+++ Stored data +++

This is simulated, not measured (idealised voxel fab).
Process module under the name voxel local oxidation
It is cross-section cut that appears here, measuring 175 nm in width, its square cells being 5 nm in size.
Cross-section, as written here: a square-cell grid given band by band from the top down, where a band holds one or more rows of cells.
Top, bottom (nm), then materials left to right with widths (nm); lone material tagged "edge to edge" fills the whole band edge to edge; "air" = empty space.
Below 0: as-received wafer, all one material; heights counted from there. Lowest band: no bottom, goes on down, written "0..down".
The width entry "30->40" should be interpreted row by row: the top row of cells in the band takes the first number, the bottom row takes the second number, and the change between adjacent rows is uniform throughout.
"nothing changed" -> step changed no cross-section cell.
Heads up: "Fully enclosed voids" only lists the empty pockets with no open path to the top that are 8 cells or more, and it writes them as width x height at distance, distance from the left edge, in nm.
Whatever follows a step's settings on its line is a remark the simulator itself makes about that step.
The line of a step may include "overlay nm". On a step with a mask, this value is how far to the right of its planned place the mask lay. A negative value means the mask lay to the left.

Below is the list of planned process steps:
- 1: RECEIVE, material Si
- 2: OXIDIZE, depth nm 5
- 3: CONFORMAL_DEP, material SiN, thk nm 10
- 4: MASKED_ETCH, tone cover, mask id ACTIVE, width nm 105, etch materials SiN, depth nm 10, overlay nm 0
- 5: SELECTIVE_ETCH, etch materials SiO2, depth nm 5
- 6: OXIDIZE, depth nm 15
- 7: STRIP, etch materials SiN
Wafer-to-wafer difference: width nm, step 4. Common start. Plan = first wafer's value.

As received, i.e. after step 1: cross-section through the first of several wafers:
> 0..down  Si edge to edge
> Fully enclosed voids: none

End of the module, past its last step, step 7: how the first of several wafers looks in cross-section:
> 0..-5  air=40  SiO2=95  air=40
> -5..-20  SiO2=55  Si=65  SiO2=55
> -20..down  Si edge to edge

+++

Action item
From the records above, reproduce exactly the lines from the one with "The width entry" to the one with "no cross-section cell.", both included, and no others.

Written solution
The width entry "30->40" should be interpreted row by row: the top row of cells in the band takes the first number, the bottom row takes the second number, and the change between adjacent rows is uniform throughout.
"nothing changed" -> step changed no cross-section cell.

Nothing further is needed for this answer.